_Work instruction_: Each record is to be printed exactly as given, down to the last mark.

_Listed records_:
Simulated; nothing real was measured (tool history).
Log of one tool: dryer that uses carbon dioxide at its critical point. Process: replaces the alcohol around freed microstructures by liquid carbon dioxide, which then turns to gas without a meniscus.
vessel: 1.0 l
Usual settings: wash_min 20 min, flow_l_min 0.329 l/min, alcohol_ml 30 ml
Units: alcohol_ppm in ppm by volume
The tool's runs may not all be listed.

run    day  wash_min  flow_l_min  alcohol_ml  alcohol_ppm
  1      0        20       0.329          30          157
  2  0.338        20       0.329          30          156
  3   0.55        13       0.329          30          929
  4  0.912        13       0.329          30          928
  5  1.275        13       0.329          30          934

_Task result_:
Simulated; nothing real was measured (tool history).
Log of one tool: dryer that uses carbon dioxide at its critical point. Process: replaces the alcohol around freed microstructures by liquid carbon dioxide, which then turns to gas without a meniscus.
vessel: 1.0 l
Usual settings: wash_min 20 min, flow_l_min 0.329 l/min, alcohol_ml 30 ml
Units: alcohol_ppm in ppm by volume
The tool's runs may not all be listed.

run    day  wash_min  flow_l_min  alcohol_ml  alcohol_ppm
  1      0        20       0.329          30          157
  2  0.338        20       0.329          30          156
  3   0.55        13       0.329          30          929
  4  0.912        13       0.329          30          928
  5  1.275        13       0.329          30          934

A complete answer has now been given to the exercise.